#### [PROVIDED MATERIAL]
+---+
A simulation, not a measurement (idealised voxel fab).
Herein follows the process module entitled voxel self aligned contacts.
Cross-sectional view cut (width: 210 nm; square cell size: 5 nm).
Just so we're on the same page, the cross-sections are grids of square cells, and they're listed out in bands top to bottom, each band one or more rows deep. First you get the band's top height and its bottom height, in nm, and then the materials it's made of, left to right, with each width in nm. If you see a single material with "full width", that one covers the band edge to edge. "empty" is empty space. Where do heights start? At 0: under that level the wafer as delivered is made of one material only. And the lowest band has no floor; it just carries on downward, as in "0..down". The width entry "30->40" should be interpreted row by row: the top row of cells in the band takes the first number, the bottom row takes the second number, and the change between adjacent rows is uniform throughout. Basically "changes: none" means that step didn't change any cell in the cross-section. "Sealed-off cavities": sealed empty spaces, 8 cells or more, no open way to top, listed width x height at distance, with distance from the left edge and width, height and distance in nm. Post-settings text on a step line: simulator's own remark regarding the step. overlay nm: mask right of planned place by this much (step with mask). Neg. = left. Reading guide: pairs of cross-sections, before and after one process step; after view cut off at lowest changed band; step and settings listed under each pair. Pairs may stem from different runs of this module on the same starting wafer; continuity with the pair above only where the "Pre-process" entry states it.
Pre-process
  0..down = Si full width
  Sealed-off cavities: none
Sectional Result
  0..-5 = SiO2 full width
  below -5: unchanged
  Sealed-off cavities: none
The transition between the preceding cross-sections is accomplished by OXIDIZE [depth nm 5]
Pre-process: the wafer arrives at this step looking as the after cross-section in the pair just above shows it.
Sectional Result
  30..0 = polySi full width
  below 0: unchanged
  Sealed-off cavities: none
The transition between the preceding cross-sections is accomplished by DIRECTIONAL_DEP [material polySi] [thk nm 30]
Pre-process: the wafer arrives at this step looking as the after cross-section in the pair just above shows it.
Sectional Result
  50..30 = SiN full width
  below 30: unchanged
+---+

#### [ASSIGNED TASK]
Begin with the first line of the listing above and write out each line exactly, ending with the line that contains "Cross-sectional view cut".

#### [EXPECTED ANSWER]
A simulation, not a measurement (idealised voxel fab).
Herein follows the process module entitled voxel self aligned contacts.
Cross-sectional view cut (width: 210 nm; square cell size: 5 nm).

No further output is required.